**Action item**
Please output the data below exactly as given, starting at its first line and stopping after the line that contains "The tool usually".

******************************

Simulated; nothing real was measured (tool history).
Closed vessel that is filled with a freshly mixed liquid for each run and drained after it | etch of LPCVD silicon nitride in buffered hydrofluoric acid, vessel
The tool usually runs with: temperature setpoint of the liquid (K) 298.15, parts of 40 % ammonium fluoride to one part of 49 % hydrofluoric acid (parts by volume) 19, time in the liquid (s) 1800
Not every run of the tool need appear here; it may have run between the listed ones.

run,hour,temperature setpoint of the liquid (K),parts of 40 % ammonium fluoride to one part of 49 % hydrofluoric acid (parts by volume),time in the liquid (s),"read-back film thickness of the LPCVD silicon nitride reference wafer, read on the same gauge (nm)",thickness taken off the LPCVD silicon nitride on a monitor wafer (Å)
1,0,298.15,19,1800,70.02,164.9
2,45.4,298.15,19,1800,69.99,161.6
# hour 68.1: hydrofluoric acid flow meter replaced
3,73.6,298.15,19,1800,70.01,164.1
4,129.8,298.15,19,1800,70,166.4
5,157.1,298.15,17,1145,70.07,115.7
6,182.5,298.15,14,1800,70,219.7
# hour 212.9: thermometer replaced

******************************

**Reply**
Simulated; nothing real was measured (tool history).
Closed vessel that is filled with a freshly mixed liquid for each run and drained after it | etch of LPCVD silicon nitride in buffered hydrofluoric acid, vessel
The tool usually runs with: temperature setpoint of the liquid (K) 298.15, parts of 40 % ammonium fluoride to one part of 49 % hydrofluoric acid (parts by volume) 19, time in the liquid (s) 1800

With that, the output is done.